------ Given information ------
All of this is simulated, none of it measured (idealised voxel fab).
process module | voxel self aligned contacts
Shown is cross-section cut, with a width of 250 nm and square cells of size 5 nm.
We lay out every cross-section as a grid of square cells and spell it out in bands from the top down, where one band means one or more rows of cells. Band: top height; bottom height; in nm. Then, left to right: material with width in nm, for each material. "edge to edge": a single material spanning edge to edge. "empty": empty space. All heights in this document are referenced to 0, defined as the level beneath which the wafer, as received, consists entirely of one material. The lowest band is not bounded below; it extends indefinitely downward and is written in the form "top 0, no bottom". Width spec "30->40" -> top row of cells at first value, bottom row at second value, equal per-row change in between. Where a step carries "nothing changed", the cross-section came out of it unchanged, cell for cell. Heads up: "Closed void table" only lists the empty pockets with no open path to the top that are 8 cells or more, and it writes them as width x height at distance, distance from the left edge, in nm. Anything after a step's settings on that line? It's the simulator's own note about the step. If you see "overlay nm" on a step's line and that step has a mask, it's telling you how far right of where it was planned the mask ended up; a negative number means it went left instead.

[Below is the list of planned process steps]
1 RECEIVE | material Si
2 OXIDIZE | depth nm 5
------

(Brief)
Please return every line of the listing exactly.

(Answer section)
All of this is simulated, none of it measured (idealised voxel fab).
process module | voxel self aligned contacts
Shown is cross-section cut, with a width of 250 nm and square cells of size 5 nm.
We lay out every cross-section as a grid of square cells and spell it out in bands from the top down, where one band means one or more rows of cells. Band: top height; bottom height; in nm. Then, left to right: material with width in nm, for each material. "edge to edge": a single material spanning edge to edge. "empty": empty space. All heights in this document are referenced to 0, defined as the level beneath which the wafer, as received, consists entirely of one material. The lowest band is not bounded below; it extends indefinitely downward and is written in the form "top 0, no bottom". Width spec "30->40" -> top row of cells at first value, bottom row at second value, equal per-row change in between. Where a step carries "nothing changed", the cross-section came out of it unchanged, cell for cell. Heads up: "Closed void table" only lists the empty pockets with no open path to the top that are 8 cells or more, and it writes them as width x height at distance, distance from the left edge, in nm. Anything after a step's settings on that line? It's the simulator's own note about the step. If you see "overlay nm" on a step's line and that step has a mask, it's telling you how far right of where it was planned the mask ended up; a negative number means it went left instead.

[Below is the list of planned process steps]
1 RECEIVE | material Si
2 OXIDIZE | depth nm 5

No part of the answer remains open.